Please output, without any change, the lines of the material below from the very first through the one with "overlay nm: on".

--- START ---

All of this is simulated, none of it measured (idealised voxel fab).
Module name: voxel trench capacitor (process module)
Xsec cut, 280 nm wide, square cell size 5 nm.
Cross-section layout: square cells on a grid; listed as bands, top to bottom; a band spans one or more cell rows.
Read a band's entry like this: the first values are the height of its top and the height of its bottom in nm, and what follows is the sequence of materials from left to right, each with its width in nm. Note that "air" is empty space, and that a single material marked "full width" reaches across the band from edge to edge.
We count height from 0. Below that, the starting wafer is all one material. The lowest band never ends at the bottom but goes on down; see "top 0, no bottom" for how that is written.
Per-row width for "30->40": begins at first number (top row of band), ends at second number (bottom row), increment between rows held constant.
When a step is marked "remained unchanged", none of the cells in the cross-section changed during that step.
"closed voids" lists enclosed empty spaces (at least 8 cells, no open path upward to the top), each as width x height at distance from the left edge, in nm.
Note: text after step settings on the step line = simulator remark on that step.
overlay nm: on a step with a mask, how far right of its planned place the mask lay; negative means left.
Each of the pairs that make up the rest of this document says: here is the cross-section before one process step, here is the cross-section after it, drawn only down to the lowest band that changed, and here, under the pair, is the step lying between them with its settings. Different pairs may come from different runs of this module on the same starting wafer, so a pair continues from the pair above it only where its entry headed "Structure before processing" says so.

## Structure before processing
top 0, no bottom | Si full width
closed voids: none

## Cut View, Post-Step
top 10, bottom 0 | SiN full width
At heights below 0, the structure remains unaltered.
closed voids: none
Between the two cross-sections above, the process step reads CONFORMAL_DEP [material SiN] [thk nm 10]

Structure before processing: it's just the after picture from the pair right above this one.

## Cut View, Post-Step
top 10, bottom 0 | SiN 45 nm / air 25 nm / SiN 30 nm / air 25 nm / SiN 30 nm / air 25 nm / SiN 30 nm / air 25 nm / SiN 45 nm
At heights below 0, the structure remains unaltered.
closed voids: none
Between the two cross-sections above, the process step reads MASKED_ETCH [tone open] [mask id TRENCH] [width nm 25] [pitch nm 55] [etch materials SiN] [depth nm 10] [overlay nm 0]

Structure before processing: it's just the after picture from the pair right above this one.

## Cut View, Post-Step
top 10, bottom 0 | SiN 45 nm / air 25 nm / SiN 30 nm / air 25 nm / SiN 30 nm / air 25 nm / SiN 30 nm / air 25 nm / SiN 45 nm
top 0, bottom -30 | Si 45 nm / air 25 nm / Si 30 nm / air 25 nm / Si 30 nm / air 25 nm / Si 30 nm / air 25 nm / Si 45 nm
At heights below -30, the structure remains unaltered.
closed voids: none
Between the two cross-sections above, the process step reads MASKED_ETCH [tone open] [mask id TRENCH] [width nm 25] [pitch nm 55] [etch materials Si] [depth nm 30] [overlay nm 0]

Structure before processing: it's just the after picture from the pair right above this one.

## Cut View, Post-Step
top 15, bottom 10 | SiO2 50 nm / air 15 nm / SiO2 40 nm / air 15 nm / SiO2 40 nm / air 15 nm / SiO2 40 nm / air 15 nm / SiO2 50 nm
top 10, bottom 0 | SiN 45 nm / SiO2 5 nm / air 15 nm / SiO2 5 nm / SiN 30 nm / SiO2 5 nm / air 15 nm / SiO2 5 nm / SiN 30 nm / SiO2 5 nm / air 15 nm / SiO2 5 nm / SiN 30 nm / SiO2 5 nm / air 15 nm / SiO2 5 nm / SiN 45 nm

--- END ---

# Response area
All of this is simulated, none of it measured (idealised voxel fab).
Module name: voxel trench capacitor (process module)
Xsec cut, 280 nm wide, square cell size 5 nm.
Cross-section layout: square cells on a grid; listed as bands, top to bottom; a band spans one or more cell rows.
Read a band's entry like this: the first values are the height of its top and the height of its bottom in nm, and what follows is the sequence of materials from left to right, each with its width in nm. Note that "air" is empty space, and that a single material marked "full width" reaches across the band from edge to edge.
We count height from 0. Below that, the starting wafer is all one material. The lowest band never ends at the bottom but goes on down; see "top 0, no bottom" for how that is written.
Per-row width for "30->40": begins at first number (top row of band), ends at second number (bottom row), increment between rows held constant.
When a step is marked "remained unchanged", none of the cells in the cross-section changed during that step.
"closed voids" lists enclosed empty spaces (at least 8 cells, no open path upward to the top), each as width x height at distance from the left edge, in nm.
Note: text after step settings on the step line = simulator remark on that step.
overlay nm: on a step with a mask, how far right of its planned place the mask lay; negative means left.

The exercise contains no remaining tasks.